Content starts
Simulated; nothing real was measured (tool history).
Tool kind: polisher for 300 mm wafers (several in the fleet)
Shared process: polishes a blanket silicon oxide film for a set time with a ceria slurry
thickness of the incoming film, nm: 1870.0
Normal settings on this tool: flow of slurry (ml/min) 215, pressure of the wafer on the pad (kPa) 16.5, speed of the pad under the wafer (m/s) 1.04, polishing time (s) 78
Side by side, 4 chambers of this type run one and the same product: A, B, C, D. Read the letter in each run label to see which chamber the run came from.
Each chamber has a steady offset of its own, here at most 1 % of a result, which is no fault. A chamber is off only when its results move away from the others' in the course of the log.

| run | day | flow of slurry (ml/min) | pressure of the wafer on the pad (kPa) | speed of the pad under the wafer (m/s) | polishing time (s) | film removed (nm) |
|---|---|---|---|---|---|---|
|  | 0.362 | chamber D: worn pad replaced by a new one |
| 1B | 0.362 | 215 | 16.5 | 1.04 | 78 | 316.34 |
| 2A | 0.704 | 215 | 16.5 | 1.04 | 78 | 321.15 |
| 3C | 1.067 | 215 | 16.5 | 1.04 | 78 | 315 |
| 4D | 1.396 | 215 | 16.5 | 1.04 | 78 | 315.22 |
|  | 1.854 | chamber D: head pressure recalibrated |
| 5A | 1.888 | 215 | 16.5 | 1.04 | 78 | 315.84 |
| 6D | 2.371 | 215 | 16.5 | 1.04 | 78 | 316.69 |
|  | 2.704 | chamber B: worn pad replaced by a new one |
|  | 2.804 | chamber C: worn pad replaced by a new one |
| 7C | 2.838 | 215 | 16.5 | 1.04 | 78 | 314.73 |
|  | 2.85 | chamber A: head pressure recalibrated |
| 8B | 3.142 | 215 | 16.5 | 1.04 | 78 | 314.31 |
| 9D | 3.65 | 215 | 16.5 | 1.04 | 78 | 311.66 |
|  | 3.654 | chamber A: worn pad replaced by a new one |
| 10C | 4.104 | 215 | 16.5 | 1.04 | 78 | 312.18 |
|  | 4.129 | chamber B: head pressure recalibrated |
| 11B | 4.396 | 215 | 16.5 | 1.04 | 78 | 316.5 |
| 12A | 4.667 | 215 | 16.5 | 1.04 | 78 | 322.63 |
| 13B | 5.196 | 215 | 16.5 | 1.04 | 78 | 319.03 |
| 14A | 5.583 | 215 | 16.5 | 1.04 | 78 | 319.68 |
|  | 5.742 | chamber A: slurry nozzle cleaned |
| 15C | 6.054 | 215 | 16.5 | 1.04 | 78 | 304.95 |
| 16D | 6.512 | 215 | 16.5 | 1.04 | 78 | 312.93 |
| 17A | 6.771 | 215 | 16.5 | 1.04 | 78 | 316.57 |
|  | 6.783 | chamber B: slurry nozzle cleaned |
Content ends

- ACTION ITEM -
Transcribe each line of the data above, unaltered, from the one where "78 | 316.34 |" appears to the one where "78 | 316.57 |" appears, inclusive of both.

- ANSWER SPACE -
| 1B | 0.362 | 215 | 16.5 | 1.04 | 78 | 316.34 |
| 2A | 0.704 | 215 | 16.5 | 1.04 | 78 | 321.15 |
| 3C | 1.067 | 215 | 16.5 | 1.04 | 78 | 315 |
| 4D | 1.396 | 215 | 16.5 | 1.04 | 78 | 315.22 |
|  | 1.854 | chamber D: head pressure recalibrated |
| 5A | 1.888 | 215 | 16.5 | 1.04 | 78 | 315.84 |
| 6D | 2.371 | 215 | 16.5 | 1.04 | 78 | 316.69 |
|  | 2.704 | chamber B: worn pad replaced by a new one |
|  | 2.804 | chamber C: worn pad replaced by a new one |
| 7C | 2.838 | 215 | 16.5 | 1.04 | 78 | 314.73 |
|  | 2.85 | chamber A: head pressure recalibrated |
| 8B | 3.142 | 215 | 16.5 | 1.04 | 78 | 314.31 |
| 9D | 3.65 | 215 | 16.5 | 1.04 | 78 | 311.66 |
|  | 3.654 | chamber A: worn pad replaced by a new one |
| 10C | 4.104 | 215 | 16.5 | 1.04 | 78 | 312.18 |
|  | 4.129 | chamber B: head pressure recalibrated |
| 11B | 4.396 | 215 | 16.5 | 1.04 | 78 | 316.5 |
| 12A | 4.667 | 215 | 16.5 | 1.04 | 78 | 322.63 |
| 13B | 5.196 | 215 | 16.5 | 1.04 | 78 | 319.03 |
| 14A | 5.583 | 215 | 16.5 | 1.04 | 78 | 319.68 |
|  | 5.742 | chamber A: slurry nozzle cleaned |
| 15C | 6.054 | 215 | 16.5 | 1.04 | 78 | 304.95 |
| 16D | 6.512 | 215 | 16.5 | 1.04 | 78 | 312.93 |
| 17A | 6.771 | 215 | 16.5 | 1.04 | 78 | 316.57 |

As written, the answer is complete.